▸ RAW DATA
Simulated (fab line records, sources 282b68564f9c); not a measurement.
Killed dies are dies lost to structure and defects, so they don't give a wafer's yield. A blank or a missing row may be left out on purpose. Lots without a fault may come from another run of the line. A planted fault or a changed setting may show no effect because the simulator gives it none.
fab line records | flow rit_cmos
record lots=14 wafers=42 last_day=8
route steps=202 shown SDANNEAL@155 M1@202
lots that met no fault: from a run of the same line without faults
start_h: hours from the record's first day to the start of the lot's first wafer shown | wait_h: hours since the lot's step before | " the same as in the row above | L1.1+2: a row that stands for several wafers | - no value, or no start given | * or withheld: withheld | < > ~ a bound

▸ ACTIVITY
Write down every entry exactly.

▸ WRITTEN ANSWER
Simulated (fab line records, sources 282b68564f9c); not a measurement.
Killed dies are dies lost to structure and defects, so they don't give a wafer's yield. A blank or a missing row may be left out on purpose. Lots without a fault may come from another run of the line. A planted fault or a changed setting may show no effect because the simulator gives it none.
fab line records | flow rit_cmos
record lots=14 wafers=42 last_day=8
route steps=202 shown SDANNEAL@155 M1@202
lots that met no fault: from a run of the same line without faults
start_h: hours from the record's first day to the start of the lot's first wafer shown | wait_h: hours since the lot's step before | " the same as in the row above | L1.1+2: a row that stands for several wafers | - no value, or no start given | * or withheld: withheld | < > ~ a bound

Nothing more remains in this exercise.